◆ Activity ◆
Print the data below exactly, but only the lines from the one containing "Process run on" down to the one containing "S3: speed of the pad under the wafer; m/s", inclusive.

◆ Supplied data ◆
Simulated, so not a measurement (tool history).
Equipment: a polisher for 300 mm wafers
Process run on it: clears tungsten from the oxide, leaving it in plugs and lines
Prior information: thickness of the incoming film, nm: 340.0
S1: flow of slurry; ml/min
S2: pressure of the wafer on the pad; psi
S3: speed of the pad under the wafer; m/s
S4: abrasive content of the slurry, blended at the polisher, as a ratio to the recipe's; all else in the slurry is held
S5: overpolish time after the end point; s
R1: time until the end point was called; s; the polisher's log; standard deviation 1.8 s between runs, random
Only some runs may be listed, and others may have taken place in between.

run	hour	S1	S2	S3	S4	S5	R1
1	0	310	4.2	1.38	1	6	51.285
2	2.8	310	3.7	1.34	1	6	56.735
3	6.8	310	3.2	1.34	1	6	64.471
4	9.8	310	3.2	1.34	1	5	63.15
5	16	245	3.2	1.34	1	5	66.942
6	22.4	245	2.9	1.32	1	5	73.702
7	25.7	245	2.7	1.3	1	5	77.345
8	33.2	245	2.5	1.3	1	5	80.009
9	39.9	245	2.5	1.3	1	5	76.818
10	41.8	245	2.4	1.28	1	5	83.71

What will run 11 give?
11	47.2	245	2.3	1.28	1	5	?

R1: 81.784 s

◆ Task response ◆
Process run on it: clears tungsten from the oxide, leaving it in plugs and lines
Prior information: thickness of the incoming film, nm: 340.0
S1: flow of slurry; ml/min
S2: pressure of the wafer on the pad; psi
S3: speed of the pad under the wafer; m/s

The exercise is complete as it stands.